*Assigned task*
Print every line of the data exactly as shown.

◇ ◇ ◇ ◇ ◇ ◇ ◇

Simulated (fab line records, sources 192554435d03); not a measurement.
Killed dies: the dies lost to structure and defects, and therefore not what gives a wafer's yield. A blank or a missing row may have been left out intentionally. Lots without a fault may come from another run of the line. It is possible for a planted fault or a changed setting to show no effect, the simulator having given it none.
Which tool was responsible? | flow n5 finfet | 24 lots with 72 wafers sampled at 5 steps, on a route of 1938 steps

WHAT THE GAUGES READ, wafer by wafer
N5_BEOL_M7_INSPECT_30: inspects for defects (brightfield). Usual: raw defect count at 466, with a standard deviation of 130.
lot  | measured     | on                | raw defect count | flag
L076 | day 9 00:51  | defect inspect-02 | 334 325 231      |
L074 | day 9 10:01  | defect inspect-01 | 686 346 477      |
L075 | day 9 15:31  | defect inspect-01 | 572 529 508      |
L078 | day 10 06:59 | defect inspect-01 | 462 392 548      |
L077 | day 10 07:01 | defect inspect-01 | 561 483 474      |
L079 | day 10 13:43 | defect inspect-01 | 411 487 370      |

◇ ◇ ◇ ◇ ◇ ◇ ◇

*Answer space*
Simulated (fab line records, sources 192554435d03); not a measurement.
Killed dies: the dies lost to structure and defects, and therefore not what gives a wafer's yield. A blank or a missing row may have been left out intentionally. Lots without a fault may come from another run of the line. It is possible for a planted fault or a changed setting to show no effect, the simulator having given it none.
Which tool was responsible? | flow n5 finfet | 24 lots with 72 wafers sampled at 5 steps, on a route of 1938 steps

WHAT THE GAUGES READ, wafer by wafer
N5_BEOL_M7_INSPECT_30: inspects for defects (brightfield). Usual: raw defect count at 466, with a standard deviation of 130.
lot  | measured     | on                | raw defect count | flag
L076 | day 9 00:51  | defect inspect-02 | 334 325 231      |
L074 | day 9 10:01  | defect inspect-01 | 686 346 477      |
L075 | day 9 15:31  | defect inspect-01 | 572 529 508      |
L078 | day 10 06:59 | defect inspect-01 | 462 392 548      |
L077 | day 10 07:01 | defect inspect-01 | 561 483 474      |
L079 | day 10 13:43 | defect inspect-01 | 411 487 370      |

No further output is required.